ASSIGNMENT: Give the lines below again exactly, starting with the line that holds "Each place is" and going on through the line that holds "A pile is written".

········

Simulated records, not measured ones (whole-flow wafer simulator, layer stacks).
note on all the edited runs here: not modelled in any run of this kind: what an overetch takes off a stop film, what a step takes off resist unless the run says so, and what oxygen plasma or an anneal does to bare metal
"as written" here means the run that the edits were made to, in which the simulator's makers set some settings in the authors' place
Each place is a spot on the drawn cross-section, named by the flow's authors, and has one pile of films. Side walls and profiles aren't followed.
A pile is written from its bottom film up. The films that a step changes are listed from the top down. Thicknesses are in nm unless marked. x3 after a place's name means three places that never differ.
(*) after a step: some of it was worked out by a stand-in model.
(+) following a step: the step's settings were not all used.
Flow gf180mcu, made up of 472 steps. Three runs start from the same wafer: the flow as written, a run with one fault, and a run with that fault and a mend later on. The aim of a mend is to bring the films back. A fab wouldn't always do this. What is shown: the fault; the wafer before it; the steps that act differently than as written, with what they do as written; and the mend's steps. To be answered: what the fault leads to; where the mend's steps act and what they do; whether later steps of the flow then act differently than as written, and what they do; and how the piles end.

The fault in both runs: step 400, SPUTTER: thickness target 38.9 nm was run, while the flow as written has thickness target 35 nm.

········

RESPONSE AREA:
Each place is a spot on the drawn cross-section, named by the flow's authors, and has one pile of films. Side walls and profiles aren't followed.
A pile is written from its bottom film up. The films that a step changes are listed from the top down. Thicknesses are in nm unless marked. x3 after a place's name means three places that never differ.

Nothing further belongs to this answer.